* * * * *

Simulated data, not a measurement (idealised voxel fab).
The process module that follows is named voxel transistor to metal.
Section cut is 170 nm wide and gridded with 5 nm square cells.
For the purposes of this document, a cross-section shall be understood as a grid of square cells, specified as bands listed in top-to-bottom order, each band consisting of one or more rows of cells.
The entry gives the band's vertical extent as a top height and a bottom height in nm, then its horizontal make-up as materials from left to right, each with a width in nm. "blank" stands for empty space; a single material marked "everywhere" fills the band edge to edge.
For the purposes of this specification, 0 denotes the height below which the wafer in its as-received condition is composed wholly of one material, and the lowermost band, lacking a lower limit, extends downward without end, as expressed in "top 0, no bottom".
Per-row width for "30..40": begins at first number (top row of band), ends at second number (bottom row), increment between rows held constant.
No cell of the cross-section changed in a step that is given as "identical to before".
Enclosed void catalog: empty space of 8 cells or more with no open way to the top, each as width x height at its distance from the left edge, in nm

* * * * *

-- Task item --
Referring to the material above, set down exactly the lines between the line with "Per-row width for" and the line with "No cell of the", inclusive, and no other lines.

-- Exercise output --
Per-row width for "30..40": begins at first number (top row of band), ends at second number (bottom row), increment between rows held constant.
No cell of the cross-section changed in a step that is given as "identical to before".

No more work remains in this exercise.